▬▬▬
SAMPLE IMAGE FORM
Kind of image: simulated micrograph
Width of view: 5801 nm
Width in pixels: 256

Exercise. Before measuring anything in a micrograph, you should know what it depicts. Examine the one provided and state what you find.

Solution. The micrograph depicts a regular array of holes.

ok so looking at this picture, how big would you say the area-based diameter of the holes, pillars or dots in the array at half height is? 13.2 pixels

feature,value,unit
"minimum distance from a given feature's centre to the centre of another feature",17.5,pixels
▬▬▬

■ **WORK ITEM**: Copy the entries word for word. Start at the first line and end with the line containing "feature,value,unit".

■ **RESPONSE BOX**:
SAMPLE IMAGE FORM
Kind of image: simulated micrograph
Width of view: 5801 nm
Width in pixels: 256

Exercise. Before measuring anything in a micrograph, you should know what it depicts. Examine the one provided and state what you find.

Solution. The micrograph depicts a regular array of holes.

ok so looking at this picture, how big would you say the area-based diameter of the holes, pillars or dots in the array at half height is? 13.2 pixels

feature,value,unit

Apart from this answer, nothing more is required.